########

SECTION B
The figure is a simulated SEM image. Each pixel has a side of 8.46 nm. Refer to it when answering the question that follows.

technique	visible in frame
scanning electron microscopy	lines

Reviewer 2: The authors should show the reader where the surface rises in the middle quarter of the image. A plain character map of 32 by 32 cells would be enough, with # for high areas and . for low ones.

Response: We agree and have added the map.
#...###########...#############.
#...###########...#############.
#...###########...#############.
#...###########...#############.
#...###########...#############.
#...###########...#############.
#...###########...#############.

########

◆ ASSIGNMENT
Please write the entries out again exactly as they stand.

◆ EXERCISE RESULT
SECTION B
The figure is a simulated SEM image. Each pixel has a side of 8.46 nm. Refer to it when answering the question that follows.

technique	visible in frame
scanning electron microscopy	lines

Reviewer 2: The authors should show the reader where the surface rises in the middle quarter of the image. A plain character map of 32 by 32 cells would be enough, with # for high areas and . for low ones.

Response: We agree and have added the map.
#...###########...#############.
#...###########...#############.
#...###########...#############.
#...###########...#############.
#...###########...#############.
#...###########...#############.
#...###########...#############.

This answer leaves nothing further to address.